Below are several records. Retype exactly those lines running from the one with "1,RECEIVE: material Si" through the one with "5,DIRECTIONAL_DEP: material aC, thk nm 5", end lines included, and no others.

** Opening Given information block **

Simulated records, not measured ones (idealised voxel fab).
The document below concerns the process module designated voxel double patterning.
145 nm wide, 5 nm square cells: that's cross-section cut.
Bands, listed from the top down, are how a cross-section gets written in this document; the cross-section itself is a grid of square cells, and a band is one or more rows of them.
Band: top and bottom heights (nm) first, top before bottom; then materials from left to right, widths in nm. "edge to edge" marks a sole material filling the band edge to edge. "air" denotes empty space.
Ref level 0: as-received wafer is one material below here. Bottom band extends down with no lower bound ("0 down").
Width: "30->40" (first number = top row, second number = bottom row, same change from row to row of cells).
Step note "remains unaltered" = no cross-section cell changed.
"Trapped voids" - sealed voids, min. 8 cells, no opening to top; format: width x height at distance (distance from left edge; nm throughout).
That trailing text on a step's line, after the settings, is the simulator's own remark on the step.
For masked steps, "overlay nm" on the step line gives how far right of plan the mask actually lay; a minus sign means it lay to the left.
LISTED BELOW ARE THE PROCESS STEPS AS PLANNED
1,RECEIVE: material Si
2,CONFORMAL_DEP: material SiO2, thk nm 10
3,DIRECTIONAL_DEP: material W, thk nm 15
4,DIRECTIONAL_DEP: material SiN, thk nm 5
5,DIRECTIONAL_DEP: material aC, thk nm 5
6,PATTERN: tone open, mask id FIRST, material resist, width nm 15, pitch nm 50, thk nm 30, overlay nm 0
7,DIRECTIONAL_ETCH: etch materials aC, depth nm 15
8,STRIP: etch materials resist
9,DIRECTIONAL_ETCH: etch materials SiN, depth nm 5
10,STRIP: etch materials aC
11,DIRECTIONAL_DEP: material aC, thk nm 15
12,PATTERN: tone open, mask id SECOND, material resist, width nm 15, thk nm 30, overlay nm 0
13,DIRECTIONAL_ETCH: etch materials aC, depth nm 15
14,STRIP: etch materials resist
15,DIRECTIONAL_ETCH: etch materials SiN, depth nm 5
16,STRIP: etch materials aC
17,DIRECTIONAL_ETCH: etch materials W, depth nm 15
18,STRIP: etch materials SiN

** Closing Given information block **

● **Written reply**
1,RECEIVE: material Si
2,CONFORMAL_DEP: material SiO2, thk nm 10
3,DIRECTIONAL_DEP: material W, thk nm 15
4,DIRECTIONAL_DEP: material SiN, thk nm 5
5,DIRECTIONAL_DEP: material aC, thk nm 5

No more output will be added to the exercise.